* WORK INSTRUCTION
From the entries that follow, reproduce exactly and only the lines from the line with "The tool's runs may not all be listed." to the line with "The log's first 29 runs aren't shown.", endpoints included.

(Beginning of INPUT DATA)
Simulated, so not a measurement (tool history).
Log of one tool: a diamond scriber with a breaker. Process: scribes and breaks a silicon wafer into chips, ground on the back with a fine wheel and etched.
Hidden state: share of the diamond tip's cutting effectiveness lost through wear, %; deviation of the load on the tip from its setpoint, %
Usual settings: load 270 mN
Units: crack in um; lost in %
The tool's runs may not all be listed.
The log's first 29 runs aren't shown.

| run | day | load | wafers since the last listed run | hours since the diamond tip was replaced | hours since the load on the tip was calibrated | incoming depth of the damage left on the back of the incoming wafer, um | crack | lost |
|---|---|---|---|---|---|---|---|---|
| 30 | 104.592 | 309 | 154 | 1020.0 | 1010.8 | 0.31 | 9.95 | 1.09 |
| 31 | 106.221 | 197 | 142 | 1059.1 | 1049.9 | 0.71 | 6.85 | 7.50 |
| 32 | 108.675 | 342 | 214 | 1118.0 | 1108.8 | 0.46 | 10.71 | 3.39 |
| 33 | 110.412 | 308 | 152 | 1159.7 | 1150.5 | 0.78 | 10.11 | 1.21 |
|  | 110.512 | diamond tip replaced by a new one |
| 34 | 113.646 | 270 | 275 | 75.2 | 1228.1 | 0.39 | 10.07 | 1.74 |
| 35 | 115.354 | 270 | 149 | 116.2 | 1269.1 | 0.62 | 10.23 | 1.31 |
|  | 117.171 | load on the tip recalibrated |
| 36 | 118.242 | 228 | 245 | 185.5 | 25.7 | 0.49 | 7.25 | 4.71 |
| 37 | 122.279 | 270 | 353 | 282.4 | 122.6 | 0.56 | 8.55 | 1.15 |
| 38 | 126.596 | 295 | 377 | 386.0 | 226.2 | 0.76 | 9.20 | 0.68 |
(End of INPUT DATA)

* ANSWER SECTION
The tool's runs may not all be listed.
The log's first 29 runs aren't shown.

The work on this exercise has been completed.